RECORD SET:
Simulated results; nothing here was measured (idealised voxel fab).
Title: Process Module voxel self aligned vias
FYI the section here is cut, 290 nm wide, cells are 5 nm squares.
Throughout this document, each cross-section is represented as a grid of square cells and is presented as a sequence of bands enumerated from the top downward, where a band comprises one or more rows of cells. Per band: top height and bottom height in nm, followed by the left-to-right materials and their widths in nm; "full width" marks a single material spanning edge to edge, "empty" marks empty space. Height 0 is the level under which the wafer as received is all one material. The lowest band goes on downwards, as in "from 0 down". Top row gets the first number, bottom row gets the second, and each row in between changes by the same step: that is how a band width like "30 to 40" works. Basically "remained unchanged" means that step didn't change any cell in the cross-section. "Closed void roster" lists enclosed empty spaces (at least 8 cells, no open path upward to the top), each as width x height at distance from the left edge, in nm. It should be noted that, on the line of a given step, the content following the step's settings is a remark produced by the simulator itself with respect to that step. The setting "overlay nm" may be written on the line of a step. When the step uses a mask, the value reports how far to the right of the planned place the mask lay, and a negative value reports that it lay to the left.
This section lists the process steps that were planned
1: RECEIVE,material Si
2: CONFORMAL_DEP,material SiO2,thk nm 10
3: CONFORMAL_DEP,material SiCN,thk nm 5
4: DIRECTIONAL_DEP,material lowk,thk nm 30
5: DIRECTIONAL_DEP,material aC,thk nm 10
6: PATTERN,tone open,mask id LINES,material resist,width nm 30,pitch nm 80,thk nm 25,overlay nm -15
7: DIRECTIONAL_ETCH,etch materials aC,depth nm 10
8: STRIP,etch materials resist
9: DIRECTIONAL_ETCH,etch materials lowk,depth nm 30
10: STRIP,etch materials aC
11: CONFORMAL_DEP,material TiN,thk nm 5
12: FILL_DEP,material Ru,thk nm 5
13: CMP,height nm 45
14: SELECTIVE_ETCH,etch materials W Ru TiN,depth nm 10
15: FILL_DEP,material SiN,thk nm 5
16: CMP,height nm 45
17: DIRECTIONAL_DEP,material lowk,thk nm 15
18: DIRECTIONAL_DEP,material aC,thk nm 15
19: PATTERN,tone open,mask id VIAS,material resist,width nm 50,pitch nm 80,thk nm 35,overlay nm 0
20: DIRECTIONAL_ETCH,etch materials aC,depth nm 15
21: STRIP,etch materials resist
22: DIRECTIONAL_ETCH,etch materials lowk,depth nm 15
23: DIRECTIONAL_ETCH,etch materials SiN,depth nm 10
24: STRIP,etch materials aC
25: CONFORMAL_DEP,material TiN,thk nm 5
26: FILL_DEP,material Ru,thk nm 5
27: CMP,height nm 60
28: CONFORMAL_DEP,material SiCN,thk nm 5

REQUIREMENT:
Everything from the first line of the material through the line containing "FYI the section" is to be printed exactly; lines after that are to be left out.

ANSWER AREA:
Simulated results; nothing here was measured (idealised voxel fab).
Title: Process Module voxel self aligned vias
FYI the section here is cut, 290 nm wide, cells are 5 nm squares.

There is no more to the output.